▸ Information
/---
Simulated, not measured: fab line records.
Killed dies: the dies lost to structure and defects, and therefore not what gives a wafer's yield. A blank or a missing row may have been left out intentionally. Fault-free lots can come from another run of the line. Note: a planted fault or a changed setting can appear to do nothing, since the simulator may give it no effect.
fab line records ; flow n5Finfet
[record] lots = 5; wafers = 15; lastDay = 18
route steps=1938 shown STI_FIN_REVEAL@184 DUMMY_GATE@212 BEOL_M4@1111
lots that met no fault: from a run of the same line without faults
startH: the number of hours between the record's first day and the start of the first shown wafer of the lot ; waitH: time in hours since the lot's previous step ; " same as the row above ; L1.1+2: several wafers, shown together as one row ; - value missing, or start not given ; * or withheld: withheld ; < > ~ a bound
\---

▸ Work request
The first line of the records begins the span, and the line containing "lots that met" ends it. Reproduce that span exactly, both ends included.

▸ Response box
Simulated, not measured: fab line records.
Killed dies: the dies lost to structure and defects, and therefore not what gives a wafer's yield. A blank or a missing row may have been left out intentionally. Fault-free lots can come from another run of the line. Note: a planted fault or a changed setting can appear to do nothing, since the simulator may give it no effect.
fab line records ; flow n5Finfet
[record] lots = 5; wafers = 15; lastDay = 18
route steps=1938 shown STI_FIN_REVEAL@184 DUMMY_GATE@212 BEOL_M4@1111
lots that met no fault: from a run of the same line without faults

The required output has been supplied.